=== Supplied records ===
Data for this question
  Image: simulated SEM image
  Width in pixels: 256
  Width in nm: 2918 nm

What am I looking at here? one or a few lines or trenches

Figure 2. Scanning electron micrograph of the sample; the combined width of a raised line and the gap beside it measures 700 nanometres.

=== Work request ===
Could you write out, exactly as they stand, only the lines above that begin at the line with "Width in pixels: 256" and stop after the line with "What am I looking"?

=== Solution ===
  Width in pixels: 256
  Width in nm: 2918 nm

What am I looking at here? one or a few lines or trenches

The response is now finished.